• **Work request**: What is needed is an exact copy of all the data.

*** Source information Section Begins ***
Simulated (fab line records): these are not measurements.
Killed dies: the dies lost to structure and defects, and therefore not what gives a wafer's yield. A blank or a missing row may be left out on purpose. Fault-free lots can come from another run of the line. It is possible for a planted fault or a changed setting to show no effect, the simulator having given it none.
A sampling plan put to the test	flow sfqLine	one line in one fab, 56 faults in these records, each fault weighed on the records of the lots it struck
*** Source information Section Ends ***

• **Task answer**:
Simulated (fab line records): these are not measurements.
Killed dies: the dies lost to structure and defects, and therefore not what gives a wafer's yield. A blank or a missing row may be left out on purpose. Fault-free lots can come from another run of the line. It is possible for a planted fault or a changed setting to show no effect, the simulator having given it none.
A sampling plan put to the test	flow sfqLine	one line in one fab, 56 faults in these records, each fault weighed on the records of the lots it struck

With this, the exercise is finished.